• **DATA FOR REVIEW**:
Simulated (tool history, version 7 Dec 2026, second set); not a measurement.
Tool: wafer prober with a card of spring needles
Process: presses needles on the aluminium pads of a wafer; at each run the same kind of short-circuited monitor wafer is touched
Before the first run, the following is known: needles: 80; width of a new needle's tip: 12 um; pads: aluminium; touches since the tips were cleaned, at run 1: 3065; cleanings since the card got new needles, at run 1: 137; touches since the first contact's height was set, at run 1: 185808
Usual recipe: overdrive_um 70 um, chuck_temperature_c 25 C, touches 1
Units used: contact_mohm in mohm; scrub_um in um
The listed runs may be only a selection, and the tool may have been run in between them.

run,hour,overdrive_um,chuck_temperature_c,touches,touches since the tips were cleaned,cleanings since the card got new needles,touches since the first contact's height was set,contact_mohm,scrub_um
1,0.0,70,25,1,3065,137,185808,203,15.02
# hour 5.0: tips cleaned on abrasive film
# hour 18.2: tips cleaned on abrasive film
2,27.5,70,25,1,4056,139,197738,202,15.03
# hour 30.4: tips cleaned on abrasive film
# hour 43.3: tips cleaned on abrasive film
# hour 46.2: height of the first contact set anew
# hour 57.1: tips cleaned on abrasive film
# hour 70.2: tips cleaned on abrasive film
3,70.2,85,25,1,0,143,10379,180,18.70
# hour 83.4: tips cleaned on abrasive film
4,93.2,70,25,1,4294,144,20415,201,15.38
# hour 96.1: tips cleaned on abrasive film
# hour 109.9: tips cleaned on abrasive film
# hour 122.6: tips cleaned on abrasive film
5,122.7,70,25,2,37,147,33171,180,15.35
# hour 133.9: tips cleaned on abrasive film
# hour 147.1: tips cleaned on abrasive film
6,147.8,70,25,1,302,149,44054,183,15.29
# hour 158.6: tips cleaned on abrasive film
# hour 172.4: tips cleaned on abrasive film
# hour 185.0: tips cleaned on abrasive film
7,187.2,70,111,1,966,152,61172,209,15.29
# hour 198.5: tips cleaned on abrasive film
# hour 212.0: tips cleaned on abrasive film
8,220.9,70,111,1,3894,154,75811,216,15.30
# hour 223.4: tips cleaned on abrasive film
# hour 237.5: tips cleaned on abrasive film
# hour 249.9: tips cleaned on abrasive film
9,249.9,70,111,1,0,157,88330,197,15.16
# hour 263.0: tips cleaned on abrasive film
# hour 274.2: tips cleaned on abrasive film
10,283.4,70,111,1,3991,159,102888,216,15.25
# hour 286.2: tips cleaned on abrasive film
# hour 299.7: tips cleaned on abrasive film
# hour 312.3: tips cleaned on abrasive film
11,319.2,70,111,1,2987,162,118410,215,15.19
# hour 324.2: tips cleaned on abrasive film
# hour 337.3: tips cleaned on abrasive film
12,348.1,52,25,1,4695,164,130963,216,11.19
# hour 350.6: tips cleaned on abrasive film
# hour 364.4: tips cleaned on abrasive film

• **TASK ITEM**: Retype the portion of the data above that starts on the line with "Process: presses needles" and finishes on the line with "8,220.9,70,111,1,3894,154,75811,216,15.30", including both of those lines.

• **TASK ANSWER**:
Process: presses needles on the aluminium pads of a wafer; at each run the same kind of short-circuited monitor wafer is touched
Before the first run, the following is known: needles: 80; width of a new needle's tip: 12 um; pads: aluminium; touches since the tips were cleaned, at run 1: 3065; cleanings since the card got new needles, at run 1: 137; touches since the first contact's height was set, at run 1: 185808
Usual recipe: overdrive_um 70 um, chuck_temperature_c 25 C, touches 1
Units used: contact_mohm in mohm; scrub_um in um
The listed runs may be only a selection, and the tool may have been run in between them.

run,hour,overdrive_um,chuck_temperature_c,touches,touches since the tips were cleaned,cleanings since the card got new needles,touches since the first contact's height was set,contact_mohm,scrub_um
1,0.0,70,25,1,3065,137,185808,203,15.02
# hour 5.0: tips cleaned on abrasive film
# hour 18.2: tips cleaned on abrasive film
2,27.5,70,25,1,4056,139,197738,202,15.03
# hour 30.4: tips cleaned on abrasive film
# hour 43.3: tips cleaned on abrasive film
# hour 46.2: height of the first contact set anew
# hour 57.1: tips cleaned on abrasive film
# hour 70.2: tips cleaned on abrasive film
3,70.2,85,25,1,0,143,10379,180,18.70
# hour 83.4: tips cleaned on abrasive film
4,93.2,70,25,1,4294,144,20415,201,15.38
# hour 96.1: tips cleaned on abrasive film
# hour 109.9: tips cleaned on abrasive film
# hour 122.6: tips cleaned on abrasive film
5,122.7,70,25,2,37,147,33171,180,15.35
# hour 133.9: tips cleaned on abrasive film
# hour 147.1: tips cleaned on abrasive film
6,147.8,70,25,1,302,149,44054,183,15.29
# hour 158.6: tips cleaned on abrasive film
# hour 172.4: tips cleaned on abrasive film
# hour 185.0: tips cleaned on abrasive film
7,187.2,70,111,1,966,152,61172,209,15.29
# hour 198.5: tips cleaned on abrasive film
# hour 212.0: tips cleaned on abrasive film
8,220.9,70,111,1,3894,154,75811,216,15.30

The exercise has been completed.